Task item: Write out the full listing again, exactly as it stands.

[Opening Information section]
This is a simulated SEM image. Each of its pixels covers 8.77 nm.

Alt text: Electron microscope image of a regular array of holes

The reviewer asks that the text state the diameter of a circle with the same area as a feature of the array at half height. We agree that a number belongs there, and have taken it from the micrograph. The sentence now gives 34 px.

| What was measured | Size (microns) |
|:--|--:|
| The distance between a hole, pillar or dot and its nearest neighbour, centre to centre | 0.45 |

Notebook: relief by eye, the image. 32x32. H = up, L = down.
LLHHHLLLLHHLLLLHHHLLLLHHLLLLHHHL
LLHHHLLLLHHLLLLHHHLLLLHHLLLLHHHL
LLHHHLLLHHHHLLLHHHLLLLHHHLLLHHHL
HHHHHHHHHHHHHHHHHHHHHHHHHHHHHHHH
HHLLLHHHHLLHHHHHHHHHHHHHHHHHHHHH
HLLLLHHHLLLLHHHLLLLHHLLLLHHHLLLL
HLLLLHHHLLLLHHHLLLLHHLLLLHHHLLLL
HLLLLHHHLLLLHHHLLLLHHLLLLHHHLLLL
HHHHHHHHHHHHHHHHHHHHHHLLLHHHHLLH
[Closing Information section]

Task answer:
This is a simulated SEM image. Each of its pixels covers 8.77 nm.

Alt text: Electron microscope image of a regular array of holes

The reviewer asks that the text state the diameter of a circle with the same area as a feature of the array at half height. We agree that a number belongs there, and have taken it from the micrograph. The sentence now gives 34 px.

| What was measured | Size (microns) |
|:--|--:|
| The distance between a hole, pillar or dot and its nearest neighbour, centre to centre | 0.45 |

Notebook: relief by eye, the image. 32x32. H = up, L = down.
LLHHHLLLLHHLLLLHHHLLLLHHLLLLHHHL
LLHHHLLLLHHLLLLHHHLLLLHHLLLLHHHL
LLHHHLLLHHHHLLLHHHLLLLHHHLLLHHHL
HHHHHHHHHHHHHHHHHHHHHHHHHHHHHHHH
HHLLLHHHHLLHHHHHHHHHHHHHHHHHHHHH
HLLLLHHHLLLLHHHLLLLHHLLLLHHHLLLL
HLLLLHHHLLLLHHHLLLLHHLLLLHHHLLLL
HLLLLHHHLLLLHHHLLLLHHLLLLHHHLLLL
HHHHHHHHHHHHHHHHHHHHHHLLLHHHHLLH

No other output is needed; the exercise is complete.